Work order | The expected output is exactly the lines below, starting at the line with "Complete the sentence using a short phrase." and ending at the line with "nanometres | 432 |", both included; no other line belongs in it.

Supplied material |
┌──

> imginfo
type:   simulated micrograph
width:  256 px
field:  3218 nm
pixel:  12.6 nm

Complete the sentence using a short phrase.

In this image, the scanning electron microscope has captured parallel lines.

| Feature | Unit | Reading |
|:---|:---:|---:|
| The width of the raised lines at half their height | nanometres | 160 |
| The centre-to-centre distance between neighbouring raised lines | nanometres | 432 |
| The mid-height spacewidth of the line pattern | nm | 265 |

└──

Exercise result |
Complete the sentence using a short phrase.

In this image, the scanning electron microscope has captured parallel lines.

| Feature | Unit | Reading |
|:---|:---:|---:|
| The width of the raised lines at half their height | nanometres | 160 |
| The centre-to-centre distance between neighbouring raised lines | nanometres | 432 |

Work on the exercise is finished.